*WORK TASK*: Only the lines from the beginning of the data below through the line containing "time until the end point was called (s): 180.31" belong in the response, each copied exactly.

*INFORMATION*:
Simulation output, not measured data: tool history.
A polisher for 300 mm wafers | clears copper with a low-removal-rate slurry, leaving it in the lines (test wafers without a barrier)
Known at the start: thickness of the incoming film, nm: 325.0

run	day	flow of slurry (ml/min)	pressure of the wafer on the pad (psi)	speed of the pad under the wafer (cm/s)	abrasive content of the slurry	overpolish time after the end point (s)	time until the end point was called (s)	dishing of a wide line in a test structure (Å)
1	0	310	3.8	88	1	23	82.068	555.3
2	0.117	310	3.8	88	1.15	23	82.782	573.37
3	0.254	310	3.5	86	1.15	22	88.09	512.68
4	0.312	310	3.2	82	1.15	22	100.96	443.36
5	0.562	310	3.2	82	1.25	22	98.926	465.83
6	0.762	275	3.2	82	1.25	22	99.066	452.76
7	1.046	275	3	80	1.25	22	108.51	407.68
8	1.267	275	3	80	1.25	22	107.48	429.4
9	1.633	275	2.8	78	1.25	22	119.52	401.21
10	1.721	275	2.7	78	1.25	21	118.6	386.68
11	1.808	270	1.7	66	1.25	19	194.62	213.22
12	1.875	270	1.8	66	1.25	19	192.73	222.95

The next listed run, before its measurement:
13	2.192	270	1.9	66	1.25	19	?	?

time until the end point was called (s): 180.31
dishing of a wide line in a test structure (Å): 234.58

*RESPONSE BOX*:
Simulation output, not measured data: tool history.
A polisher for 300 mm wafers | clears copper with a low-removal-rate slurry, leaving it in the lines (test wafers without a barrier)
Known at the start: thickness of the incoming film, nm: 325.0

run	day	flow of slurry (ml/min)	pressure of the wafer on the pad (psi)	speed of the pad under the wafer (cm/s)	abrasive content of the slurry	overpolish time after the end point (s)	time until the end point was called (s)	dishing of a wide line in a test structure (Å)
1	0	310	3.8	88	1	23	82.068	555.3
2	0.117	310	3.8	88	1.15	23	82.782	573.37
3	0.254	310	3.5	86	1.15	22	88.09	512.68
4	0.312	310	3.2	82	1.15	22	100.96	443.36
5	0.562	310	3.2	82	1.25	22	98.926	465.83
6	0.762	275	3.2	82	1.25	22	99.066	452.76
7	1.046	275	3	80	1.25	22	108.51	407.68
8	1.267	275	3	80	1.25	22	107.48	429.4
9	1.633	275	2.8	78	1.25	22	119.52	401.21
10	1.721	275	2.7	78	1.25	21	118.6	386.68
11	1.808	270	1.7	66	1.25	19	194.62	213.22
12	1.875	270	1.8	66	1.25	19	192.73	222.95

The next listed run, before its measurement:
13	2.192	270	1.9	66	1.25	19	?	?

time until the end point was called (s): 180.31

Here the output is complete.